------ Provided data ------

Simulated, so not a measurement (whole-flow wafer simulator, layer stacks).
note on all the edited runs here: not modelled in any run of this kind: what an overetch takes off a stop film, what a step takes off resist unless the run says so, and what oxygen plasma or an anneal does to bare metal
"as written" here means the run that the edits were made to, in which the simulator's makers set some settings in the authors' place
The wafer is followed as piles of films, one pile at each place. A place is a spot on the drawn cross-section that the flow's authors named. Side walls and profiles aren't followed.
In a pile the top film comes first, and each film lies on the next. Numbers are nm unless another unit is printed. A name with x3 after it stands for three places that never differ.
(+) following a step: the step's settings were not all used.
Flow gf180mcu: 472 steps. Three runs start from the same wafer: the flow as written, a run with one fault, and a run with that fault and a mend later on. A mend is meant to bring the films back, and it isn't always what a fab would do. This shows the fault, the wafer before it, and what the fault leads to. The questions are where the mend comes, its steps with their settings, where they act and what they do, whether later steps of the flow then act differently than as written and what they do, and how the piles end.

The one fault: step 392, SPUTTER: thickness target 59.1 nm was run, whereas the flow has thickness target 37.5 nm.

------

■ **Assigned task**
What the exercise asks for is the listing above, retyped in full.

■ **Exercise answer**
Simulated, so not a measurement (whole-flow wafer simulator, layer stacks).
note on all the edited runs here: not modelled in any run of this kind: what an overetch takes off a stop film, what a step takes off resist unless the run says so, and what oxygen plasma or an anneal does to bare metal
"as written" here means the run that the edits were made to, in which the simulator's makers set some settings in the authors' place
The wafer is followed as piles of films, one pile at each place. A place is a spot on the drawn cross-section that the flow's authors named. Side walls and profiles aren't followed.
In a pile the top film comes first, and each film lies on the next. Numbers are nm unless another unit is printed. A name with x3 after it stands for three places that never differ.
(+) following a step: the step's settings were not all used.
Flow gf180mcu: 472 steps. Three runs start from the same wafer: the flow as written, a run with one fault, and a run with that fault and a mend later on. A mend is meant to bring the films back, and it isn't always what a fab would do. This shows the fault, the wafer before it, and what the fault leads to. The questions are where the mend comes, its steps with their settings, where they act and what they do, whether later steps of the flow then act differently than as written and what they do, and how the piles end.

The one fault: step 392, SPUTTER: thickness target 59.1 nm was run, whereas the flow has thickness target 37.5 nm.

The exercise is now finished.